■ **Action item**: Only the lines from the start of the entries through the line with "## THE SPLIT" are wanted; please output them exactly.

■ **Data records**:
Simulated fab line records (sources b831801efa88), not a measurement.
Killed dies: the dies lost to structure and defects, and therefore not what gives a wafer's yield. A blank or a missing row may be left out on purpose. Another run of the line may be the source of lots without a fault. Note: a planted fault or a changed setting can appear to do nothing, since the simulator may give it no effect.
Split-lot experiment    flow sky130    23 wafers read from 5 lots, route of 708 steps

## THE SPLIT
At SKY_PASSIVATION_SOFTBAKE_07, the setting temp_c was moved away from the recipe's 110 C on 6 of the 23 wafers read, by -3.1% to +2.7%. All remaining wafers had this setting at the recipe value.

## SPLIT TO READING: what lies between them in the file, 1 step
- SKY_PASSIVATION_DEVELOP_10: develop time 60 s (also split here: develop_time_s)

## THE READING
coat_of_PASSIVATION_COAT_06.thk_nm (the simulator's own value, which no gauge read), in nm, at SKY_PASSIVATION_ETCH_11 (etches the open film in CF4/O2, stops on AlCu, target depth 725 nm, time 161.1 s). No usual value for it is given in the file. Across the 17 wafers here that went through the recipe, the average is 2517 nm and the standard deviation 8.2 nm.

■ **Task output**:
Simulated fab line records (sources b831801efa88), not a measurement.
Killed dies: the dies lost to structure and defects, and therefore not what gives a wafer's yield. A blank or a missing row may be left out on purpose. Another run of the line may be the source of lots without a fault. Note: a planted fault or a changed setting can appear to do nothing, since the simulator may give it no effect.
Split-lot experiment    flow sky130    23 wafers read from 5 lots, route of 708 steps

## THE SPLIT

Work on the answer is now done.